» **Extracted information**
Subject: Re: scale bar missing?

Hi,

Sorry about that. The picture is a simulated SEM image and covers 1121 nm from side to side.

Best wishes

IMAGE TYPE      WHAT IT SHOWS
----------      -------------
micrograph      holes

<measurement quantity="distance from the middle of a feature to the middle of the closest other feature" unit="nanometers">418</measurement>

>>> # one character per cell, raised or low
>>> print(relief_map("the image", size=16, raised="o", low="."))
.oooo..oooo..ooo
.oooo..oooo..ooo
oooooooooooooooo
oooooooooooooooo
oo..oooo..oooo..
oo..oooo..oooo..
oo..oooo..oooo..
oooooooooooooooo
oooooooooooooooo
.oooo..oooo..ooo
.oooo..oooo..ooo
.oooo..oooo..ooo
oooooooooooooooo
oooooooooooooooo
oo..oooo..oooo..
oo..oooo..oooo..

» **Action item**
Every record should be output precisely as it was given.

» **Solution**
Subject: Re: scale bar missing?

Hi,

Sorry about that. The picture is a simulated SEM image and covers 1121 nm from side to side.

Best wishes

IMAGE TYPE      WHAT IT SHOWS
----------      -------------
micrograph      holes

<measurement quantity="distance from the middle of a feature to the middle of the closest other feature" unit="nanometers">418</measurement>

>>> # one character per cell, raised or low
>>> print(relief_map("the image", size=16, raised="o", low="."))
.oooo..oooo..ooo
.oooo..oooo..ooo
oooooooooooooooo
oooooooooooooooo
oo..oooo..oooo..
oo..oooo..oooo..
oo..oooo..oooo..
oooooooooooooooo
oooooooooooooooo
.oooo..oooo..ooo
.oooo..oooo..ooo
.oooo..oooo..ooo
oooooooooooooooo
oooooooooooooooo
oo..oooo..oooo..
oo..oooo..oooo..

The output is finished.